(RECORD EXTRACTS):
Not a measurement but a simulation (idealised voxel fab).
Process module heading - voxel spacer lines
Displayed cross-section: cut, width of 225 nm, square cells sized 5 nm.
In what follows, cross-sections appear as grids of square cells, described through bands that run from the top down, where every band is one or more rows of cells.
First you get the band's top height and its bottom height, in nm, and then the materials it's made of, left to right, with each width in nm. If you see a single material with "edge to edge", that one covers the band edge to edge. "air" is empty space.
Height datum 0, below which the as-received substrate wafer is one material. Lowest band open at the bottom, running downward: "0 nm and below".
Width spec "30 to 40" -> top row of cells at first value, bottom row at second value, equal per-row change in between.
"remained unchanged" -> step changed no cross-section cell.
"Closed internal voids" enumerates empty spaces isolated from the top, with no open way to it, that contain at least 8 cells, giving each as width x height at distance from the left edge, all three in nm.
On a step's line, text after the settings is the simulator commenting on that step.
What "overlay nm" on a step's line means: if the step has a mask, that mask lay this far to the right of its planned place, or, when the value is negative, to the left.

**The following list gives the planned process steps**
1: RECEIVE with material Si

(ACTION ITEM):
What is needed is an exact, complete copy of the entries above.

(EXERCISE SOLUTION):
Not a measurement but a simulation (idealised voxel fab).
Process module heading - voxel spacer lines
Displayed cross-section: cut, width of 225 nm, square cells sized 5 nm.
In what follows, cross-sections appear as grids of square cells, described through bands that run from the top down, where every band is one or more rows of cells.
First you get the band's top height and its bottom height, in nm, and then the materials it's made of, left to right, with each width in nm. If you see a single material with "edge to edge", that one covers the band edge to edge. "air" is empty space.
Height datum 0, below which the as-received substrate wafer is one material. Lowest band open at the bottom, running downward: "0 nm and below".
Width spec "30 to 40" -> top row of cells at first value, bottom row at second value, equal per-row change in between.
"remained unchanged" -> step changed no cross-section cell.
"Closed internal voids" enumerates empty spaces isolated from the top, with no open way to it, that contain at least 8 cells, giving each as width x height at distance from the left edge, all three in nm.
On a step's line, text after the settings is the simulator commenting on that step.
What "overlay nm" on a step's line means: if the step has a mask, that mask lay this far to the right of its planned place, or, when the value is negative, to the left.

**The following list gives the planned process steps**
1: RECEIVE with material Si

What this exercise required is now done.